Work task -> Would you reproduce, without any alteration, the lines from the opening line of the entries through the line that has "lots at some" in it?

Stored data ->
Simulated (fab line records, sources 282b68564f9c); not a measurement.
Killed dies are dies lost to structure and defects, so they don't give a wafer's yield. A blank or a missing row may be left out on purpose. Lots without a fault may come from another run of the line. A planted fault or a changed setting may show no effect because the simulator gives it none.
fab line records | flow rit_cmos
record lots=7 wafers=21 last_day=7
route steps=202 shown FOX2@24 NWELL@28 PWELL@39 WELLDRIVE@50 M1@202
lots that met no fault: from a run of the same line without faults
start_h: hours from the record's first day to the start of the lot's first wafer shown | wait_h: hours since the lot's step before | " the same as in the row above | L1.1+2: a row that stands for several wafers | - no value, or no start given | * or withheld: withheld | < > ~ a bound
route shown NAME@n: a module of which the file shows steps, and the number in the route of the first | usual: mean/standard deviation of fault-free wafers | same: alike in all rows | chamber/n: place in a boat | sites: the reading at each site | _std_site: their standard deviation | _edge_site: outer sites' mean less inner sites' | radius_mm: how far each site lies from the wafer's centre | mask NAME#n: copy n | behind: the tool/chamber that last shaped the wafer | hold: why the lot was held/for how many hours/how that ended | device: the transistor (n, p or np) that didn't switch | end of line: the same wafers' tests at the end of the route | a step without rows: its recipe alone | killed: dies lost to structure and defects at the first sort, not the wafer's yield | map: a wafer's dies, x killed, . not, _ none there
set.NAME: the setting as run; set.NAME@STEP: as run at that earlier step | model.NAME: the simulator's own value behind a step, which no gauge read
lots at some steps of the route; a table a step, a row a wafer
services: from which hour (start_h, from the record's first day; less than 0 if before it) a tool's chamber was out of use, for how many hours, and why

Task answer ->
Simulated (fab line records, sources 282b68564f9c); not a measurement.
Killed dies are dies lost to structure and defects, so they don't give a wafer's yield. A blank or a missing row may be left out on purpose. Lots without a fault may come from another run of the line. A planted fault or a changed setting may show no effect because the simulator gives it none.
fab line records | flow rit_cmos
record lots=7 wafers=21 last_day=7
route steps=202 shown FOX2@24 NWELL@28 PWELL@39 WELLDRIVE@50 M1@202
lots that met no fault: from a run of the same line without faults
start_h: hours from the record's first day to the start of the lot's first wafer shown | wait_h: hours since the lot's step before | " the same as in the row above | L1.1+2: a row that stands for several wafers | - no value, or no start given | * or withheld: withheld | < > ~ a bound
route shown NAME@n: a module of which the file shows steps, and the number in the route of the first | usual: mean/standard deviation of fault-free wafers | same: alike in all rows | chamber/n: place in a boat | sites: the reading at each site | _std_site: their standard deviation | _edge_site: outer sites' mean less inner sites' | radius_mm: how far each site lies from the wafer's centre | mask NAME#n: copy n | behind: the tool/chamber that last shaped the wafer | hold: why the lot was held/for how many hours/how that ended | device: the transistor (n, p or np) that didn't switch | end of line: the same wafers' tests at the end of the route | a step without rows: its recipe alone | killed: dies lost to structure and defects at the first sort, not the wafer's yield | map: a wafer's dies, x killed, . not, _ none there
set.NAME: the setting as run; set.NAME@STEP: as run at that earlier step | model.NAME: the simulator's own value behind a step, which no gauge read
lots at some steps of the route; a table a step, a row a wafer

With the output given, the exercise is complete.